• _Assignment_
Every line below should be given again without alteration.

• _Given records_
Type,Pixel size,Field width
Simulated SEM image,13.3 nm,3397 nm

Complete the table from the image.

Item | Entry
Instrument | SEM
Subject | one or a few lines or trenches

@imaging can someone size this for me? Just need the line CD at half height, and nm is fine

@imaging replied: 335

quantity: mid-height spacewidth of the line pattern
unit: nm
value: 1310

• _Task response_
Type,Pixel size,Field width
Simulated SEM image,13.3 nm,3397 nm

Complete the table from the image.

Item | Entry
Instrument | SEM
Subject | one or a few lines or trenches

@imaging can someone size this for me? Just need the line CD at half height, and nm is fine

@imaging replied: 335

quantity: mid-height spacewidth of the line pattern
unit: nm
value: 1310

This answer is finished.